The task calls for every line of the data to be retyped exactly.

Excerpted records
•••••

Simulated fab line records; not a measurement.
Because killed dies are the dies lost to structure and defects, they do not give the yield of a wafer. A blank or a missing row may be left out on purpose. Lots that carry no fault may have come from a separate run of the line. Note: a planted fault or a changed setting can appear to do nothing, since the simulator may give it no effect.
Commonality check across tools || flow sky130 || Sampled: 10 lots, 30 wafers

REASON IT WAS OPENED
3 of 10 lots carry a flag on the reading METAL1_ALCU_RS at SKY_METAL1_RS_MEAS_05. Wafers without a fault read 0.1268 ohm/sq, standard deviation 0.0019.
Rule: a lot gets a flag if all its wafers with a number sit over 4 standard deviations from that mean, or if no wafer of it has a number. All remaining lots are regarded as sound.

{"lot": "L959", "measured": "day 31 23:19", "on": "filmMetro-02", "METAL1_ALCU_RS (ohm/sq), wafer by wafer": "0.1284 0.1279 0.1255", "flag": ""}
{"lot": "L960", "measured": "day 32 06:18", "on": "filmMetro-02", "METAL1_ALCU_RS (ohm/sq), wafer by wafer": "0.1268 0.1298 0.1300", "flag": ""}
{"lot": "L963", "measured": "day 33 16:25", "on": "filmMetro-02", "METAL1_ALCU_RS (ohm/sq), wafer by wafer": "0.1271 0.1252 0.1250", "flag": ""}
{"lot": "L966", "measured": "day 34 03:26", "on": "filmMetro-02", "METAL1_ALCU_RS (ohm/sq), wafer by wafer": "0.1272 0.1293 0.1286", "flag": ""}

•••••

Your response
Simulated fab line records; not a measurement.
Because killed dies are the dies lost to structure and defects, they do not give the yield of a wafer. A blank or a missing row may be left out on purpose. Lots that carry no fault may have come from a separate run of the line. Note: a planted fault or a changed setting can appear to do nothing, since the simulator may give it no effect.
Commonality check across tools || flow sky130 || Sampled: 10 lots, 30 wafers

REASON IT WAS OPENED
3 of 10 lots carry a flag on the reading METAL1_ALCU_RS at SKY_METAL1_RS_MEAS_05. Wafers without a fault read 0.1268 ohm/sq, standard deviation 0.0019.
Rule: a lot gets a flag if all its wafers with a number sit over 4 standard deviations from that mean, or if no wafer of it has a number. All remaining lots are regarded as sound.

{"lot": "L959", "measured": "day 31 23:19", "on": "filmMetro-02", "METAL1_ALCU_RS (ohm/sq), wafer by wafer": "0.1284 0.1279 0.1255", "flag": ""}
{"lot": "L960", "measured": "day 32 06:18", "on": "filmMetro-02", "METAL1_ALCU_RS (ohm/sq), wafer by wafer": "0.1268 0.1298 0.1300", "flag": ""}
{"lot": "L963", "measured": "day 33 16:25", "on": "filmMetro-02", "METAL1_ALCU_RS (ohm/sq), wafer by wafer": "0.1271 0.1252 0.1250", "flag": ""}
{"lot": "L966", "measured": "day 34 03:26", "on": "filmMetro-02", "METAL1_ALCU_RS (ohm/sq), wafer by wafer": "0.1272 0.1293 0.1286", "flag": ""}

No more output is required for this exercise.